====================

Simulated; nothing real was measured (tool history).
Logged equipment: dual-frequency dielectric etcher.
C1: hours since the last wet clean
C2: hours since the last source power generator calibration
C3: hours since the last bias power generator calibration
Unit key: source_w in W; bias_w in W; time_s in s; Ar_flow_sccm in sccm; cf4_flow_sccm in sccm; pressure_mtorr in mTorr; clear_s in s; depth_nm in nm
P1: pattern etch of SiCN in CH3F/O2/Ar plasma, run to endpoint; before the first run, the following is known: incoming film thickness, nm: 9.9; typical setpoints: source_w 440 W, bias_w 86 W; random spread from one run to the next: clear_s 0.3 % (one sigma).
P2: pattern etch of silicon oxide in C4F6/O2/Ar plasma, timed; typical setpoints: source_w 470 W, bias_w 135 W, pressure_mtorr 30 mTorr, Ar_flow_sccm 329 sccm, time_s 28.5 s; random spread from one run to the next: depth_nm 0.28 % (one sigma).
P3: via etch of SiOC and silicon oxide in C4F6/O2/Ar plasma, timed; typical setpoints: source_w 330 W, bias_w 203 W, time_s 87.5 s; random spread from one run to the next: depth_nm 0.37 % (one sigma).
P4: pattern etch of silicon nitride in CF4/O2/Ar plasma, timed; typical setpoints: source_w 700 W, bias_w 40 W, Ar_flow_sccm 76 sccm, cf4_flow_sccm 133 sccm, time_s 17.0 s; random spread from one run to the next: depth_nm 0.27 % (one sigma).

====================

§ **Task item**: In full and without change, transcribe the entries.

§ **Written answer**:
Simulated; nothing real was measured (tool history).
Logged equipment: dual-frequency dielectric etcher.
C1: hours since the last wet clean
C2: hours since the last source power generator calibration
C3: hours since the last bias power generator calibration
Unit key: source_w in W; bias_w in W; time_s in s; Ar_flow_sccm in sccm; cf4_flow_sccm in sccm; pressure_mtorr in mTorr; clear_s in s; depth_nm in nm
P1: pattern etch of SiCN in CH3F/O2/Ar plasma, run to endpoint; before the first run, the following is known: incoming film thickness, nm: 9.9; typical setpoints: source_w 440 W, bias_w 86 W; random spread from one run to the next: clear_s 0.3 % (one sigma).
P2: pattern etch of silicon oxide in C4F6/O2/Ar plasma, timed; typical setpoints: source_w 470 W, bias_w 135 W, pressure_mtorr 30 mTorr, Ar_flow_sccm 329 sccm, time_s 28.5 s; random spread from one run to the next: depth_nm 0.28 % (one sigma).
P3: via etch of SiOC and silicon oxide in C4F6/O2/Ar plasma, timed; typical setpoints: source_w 330 W, bias_w 203 W, time_s 87.5 s; random spread from one run to the next: depth_nm 0.37 % (one sigma).
P4: pattern etch of silicon nitride in CF4/O2/Ar plasma, timed; typical setpoints: source_w 700 W, bias_w 40 W, Ar_flow_sccm 76 sccm, cf4_flow_sccm 133 sccm, time_s 17.0 s; random spread from one run to the next: depth_nm 0.27 % (one sigma).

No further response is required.